-- -- --
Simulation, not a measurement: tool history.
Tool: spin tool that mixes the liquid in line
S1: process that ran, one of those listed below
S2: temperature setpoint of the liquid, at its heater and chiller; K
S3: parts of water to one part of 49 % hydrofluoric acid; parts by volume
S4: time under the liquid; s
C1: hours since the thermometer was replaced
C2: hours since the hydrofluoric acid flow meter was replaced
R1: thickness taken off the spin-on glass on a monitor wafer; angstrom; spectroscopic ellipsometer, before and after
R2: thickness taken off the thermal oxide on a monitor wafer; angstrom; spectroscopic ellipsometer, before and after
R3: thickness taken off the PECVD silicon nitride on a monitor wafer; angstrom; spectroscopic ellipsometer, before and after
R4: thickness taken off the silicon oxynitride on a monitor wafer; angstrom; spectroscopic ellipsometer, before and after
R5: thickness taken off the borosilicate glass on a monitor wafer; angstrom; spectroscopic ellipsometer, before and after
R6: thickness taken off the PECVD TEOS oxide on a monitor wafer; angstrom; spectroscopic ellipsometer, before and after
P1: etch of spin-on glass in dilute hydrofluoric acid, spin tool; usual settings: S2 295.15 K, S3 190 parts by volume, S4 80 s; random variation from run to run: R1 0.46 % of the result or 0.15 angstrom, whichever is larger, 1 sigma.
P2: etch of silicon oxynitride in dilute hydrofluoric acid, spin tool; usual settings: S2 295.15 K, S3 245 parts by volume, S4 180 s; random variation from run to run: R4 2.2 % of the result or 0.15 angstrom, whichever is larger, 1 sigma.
-- -- --

** WORK INSTRUCTION **
Take exactly the lines from the one containing "S2: temperature setpoint" through the one containing "P1: etch of" in the data above, and output them with nothing added.

** WORKED SOLUTION **
S2: temperature setpoint of the liquid, at its heater and chiller; K
S3: parts of water to one part of 49 % hydrofluoric acid; parts by volume
S4: time under the liquid; s
C1: hours since the thermometer was replaced
C2: hours since the hydrofluoric acid flow meter was replaced
R1: thickness taken off the spin-on glass on a monitor wafer; angstrom; spectroscopic ellipsometer, before and after
R2: thickness taken off the thermal oxide on a monitor wafer; angstrom; spectroscopic ellipsometer, before and after
R3: thickness taken off the PECVD silicon nitride on a monitor wafer; angstrom; spectroscopic ellipsometer, before and after
R4: thickness taken off the silicon oxynitride on a monitor wafer; angstrom; spectroscopic ellipsometer, before and after
R5: thickness taken off the borosilicate glass on a monitor wafer; angstrom; spectroscopic ellipsometer, before and after
R6: thickness taken off the PECVD TEOS oxide on a monitor wafer; angstrom; spectroscopic ellipsometer, before and after
P1: etch of spin-on glass in dilute hydrofluoric acid, spin tool; usual settings: S2 295.15 K, S3 190 parts by volume, S4 80 s; random variation from run to run: R1 0.46 % of the result or 0.15 angstrom, whichever is larger, 1 sigma.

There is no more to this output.